- Information given:
·····
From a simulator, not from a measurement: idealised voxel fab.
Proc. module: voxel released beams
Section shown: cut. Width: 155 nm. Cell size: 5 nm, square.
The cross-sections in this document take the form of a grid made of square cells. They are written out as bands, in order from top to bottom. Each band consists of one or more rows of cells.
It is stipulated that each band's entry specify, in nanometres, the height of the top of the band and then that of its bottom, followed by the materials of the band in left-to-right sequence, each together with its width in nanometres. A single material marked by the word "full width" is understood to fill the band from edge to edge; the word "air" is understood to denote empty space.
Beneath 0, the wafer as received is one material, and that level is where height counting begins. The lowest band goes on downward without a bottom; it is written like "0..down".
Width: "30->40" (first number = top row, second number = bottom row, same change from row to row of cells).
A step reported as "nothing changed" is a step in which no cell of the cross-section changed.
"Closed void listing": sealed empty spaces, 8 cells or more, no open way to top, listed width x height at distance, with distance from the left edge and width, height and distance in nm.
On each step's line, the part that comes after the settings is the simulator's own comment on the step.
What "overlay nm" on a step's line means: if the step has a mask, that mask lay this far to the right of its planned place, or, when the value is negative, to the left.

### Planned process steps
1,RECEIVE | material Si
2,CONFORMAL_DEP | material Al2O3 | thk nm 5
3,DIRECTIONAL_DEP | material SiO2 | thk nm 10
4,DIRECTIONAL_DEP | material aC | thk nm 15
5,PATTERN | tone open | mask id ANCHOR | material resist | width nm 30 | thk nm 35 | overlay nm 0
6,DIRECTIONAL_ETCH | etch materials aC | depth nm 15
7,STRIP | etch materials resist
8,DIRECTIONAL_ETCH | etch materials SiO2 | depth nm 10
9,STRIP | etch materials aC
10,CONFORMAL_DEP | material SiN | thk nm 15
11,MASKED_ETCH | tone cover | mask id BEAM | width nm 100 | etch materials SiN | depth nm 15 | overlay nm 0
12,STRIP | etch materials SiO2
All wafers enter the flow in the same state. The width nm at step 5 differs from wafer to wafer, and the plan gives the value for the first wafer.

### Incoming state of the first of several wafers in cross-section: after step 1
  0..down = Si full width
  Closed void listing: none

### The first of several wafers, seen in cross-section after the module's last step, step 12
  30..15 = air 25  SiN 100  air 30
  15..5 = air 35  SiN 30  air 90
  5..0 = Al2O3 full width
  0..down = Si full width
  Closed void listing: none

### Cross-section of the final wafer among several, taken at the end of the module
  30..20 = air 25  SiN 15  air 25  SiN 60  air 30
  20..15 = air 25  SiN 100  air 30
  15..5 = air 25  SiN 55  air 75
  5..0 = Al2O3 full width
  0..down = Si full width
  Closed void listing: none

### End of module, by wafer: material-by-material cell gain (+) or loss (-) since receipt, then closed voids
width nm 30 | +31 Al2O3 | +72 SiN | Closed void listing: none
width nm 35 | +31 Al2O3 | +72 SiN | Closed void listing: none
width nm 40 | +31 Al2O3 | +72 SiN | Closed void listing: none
·····

- Work item: Lines from the first one above through the line containing "Section shown: cut." are to be retyped exactly, both included, and nothing more.

- Task response:
From a simulator, not from a measurement: idealised voxel fab.
Proc. module: voxel released beams
Section shown: cut. Width: 155 nm. Cell size: 5 nm, square.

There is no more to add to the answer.